» Given information
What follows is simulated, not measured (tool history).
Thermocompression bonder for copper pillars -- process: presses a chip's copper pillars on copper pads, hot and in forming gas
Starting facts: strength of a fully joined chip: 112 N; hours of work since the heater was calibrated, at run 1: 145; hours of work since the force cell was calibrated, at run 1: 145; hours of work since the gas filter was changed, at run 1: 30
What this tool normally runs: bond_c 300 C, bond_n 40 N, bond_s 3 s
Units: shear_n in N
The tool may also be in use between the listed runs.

» Work request
Word for word, the whole listing should be given again.

» Task result
What follows is simulated, not measured (tool history).
Thermocompression bonder for copper pillars -- process: presses a chip's copper pillars on copper pads, hot and in forming gas
Starting facts: strength of a fully joined chip: 112 N; hours of work since the heater was calibrated, at run 1: 145; hours of work since the force cell was calibrated, at run 1: 145; hours of work since the gas filter was changed, at run 1: 30
What this tool normally runs: bond_c 300 C, bond_n 40 N, bond_s 3 s
Units: shear_n in N
The tool may also be in use between the listed runs.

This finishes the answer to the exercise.